DATA SUPPLIED:
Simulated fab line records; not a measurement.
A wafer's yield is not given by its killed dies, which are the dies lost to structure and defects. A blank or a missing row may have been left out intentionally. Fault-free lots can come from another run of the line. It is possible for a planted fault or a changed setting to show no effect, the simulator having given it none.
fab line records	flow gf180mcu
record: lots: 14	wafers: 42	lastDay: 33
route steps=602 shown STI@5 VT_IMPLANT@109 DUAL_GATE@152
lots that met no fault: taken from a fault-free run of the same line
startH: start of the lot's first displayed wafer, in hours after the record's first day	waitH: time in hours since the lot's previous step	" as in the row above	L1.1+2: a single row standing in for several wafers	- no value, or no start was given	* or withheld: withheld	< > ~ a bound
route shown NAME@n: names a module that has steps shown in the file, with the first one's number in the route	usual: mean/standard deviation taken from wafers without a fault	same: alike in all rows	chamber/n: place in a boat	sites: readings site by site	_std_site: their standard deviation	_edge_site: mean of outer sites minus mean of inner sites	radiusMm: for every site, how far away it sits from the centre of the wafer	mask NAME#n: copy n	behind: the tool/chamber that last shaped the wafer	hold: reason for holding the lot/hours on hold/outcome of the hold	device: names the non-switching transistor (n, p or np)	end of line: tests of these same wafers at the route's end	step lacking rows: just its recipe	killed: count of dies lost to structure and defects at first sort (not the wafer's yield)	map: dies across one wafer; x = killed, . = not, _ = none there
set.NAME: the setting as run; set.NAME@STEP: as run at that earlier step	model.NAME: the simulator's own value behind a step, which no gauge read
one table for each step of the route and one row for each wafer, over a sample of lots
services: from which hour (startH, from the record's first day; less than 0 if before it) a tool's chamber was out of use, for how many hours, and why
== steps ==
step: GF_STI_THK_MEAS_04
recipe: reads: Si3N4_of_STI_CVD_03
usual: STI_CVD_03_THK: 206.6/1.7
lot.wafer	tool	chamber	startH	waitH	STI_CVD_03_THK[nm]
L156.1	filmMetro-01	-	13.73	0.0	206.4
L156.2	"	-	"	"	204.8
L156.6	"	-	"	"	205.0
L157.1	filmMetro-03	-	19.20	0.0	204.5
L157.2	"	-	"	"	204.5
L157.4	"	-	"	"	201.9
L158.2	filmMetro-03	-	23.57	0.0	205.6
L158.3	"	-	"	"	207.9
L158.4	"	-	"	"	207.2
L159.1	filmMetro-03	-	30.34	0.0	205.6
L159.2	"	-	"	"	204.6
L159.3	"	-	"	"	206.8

REQUIREMENT: The reply should hold only the lines of the listing above starting at the line containing "route steps=602 shown" and ending at the line containing "route shown NAME@n: names", exactly as written.

ANSWER AREA:
route steps=602 shown STI@5 VT_IMPLANT@109 DUAL_GATE@152
lots that met no fault: taken from a fault-free run of the same line
startH: start of the lot's first displayed wafer, in hours after the record's first day	waitH: time in hours since the lot's previous step	" as in the row above	L1.1+2: a single row standing in for several wafers	- no value, or no start was given	* or withheld: withheld	< > ~ a bound
route shown NAME@n: names a module that has steps shown in the file, with the first one's number in the route	usual: mean/standard deviation taken from wafers without a fault	same: alike in all rows	chamber/n: place in a boat	sites: readings site by site	_std_site: their standard deviation	_edge_site: mean of outer sites minus mean of inner sites	radiusMm: for every site, how far away it sits from the centre of the wafer	mask NAME#n: copy n	behind: the tool/chamber that last shaped the wafer	hold: reason for holding the lot/hours on hold/outcome of the hold	device: names the non-switching transistor (n, p or np)	end of line: tests of these same wafers at the route's end	step lacking rows: just its recipe	killed: count of dies lost to structure and defects at first sort (not the wafer's yield)	map: dies across one wafer; x = killed, . = not, _ = none there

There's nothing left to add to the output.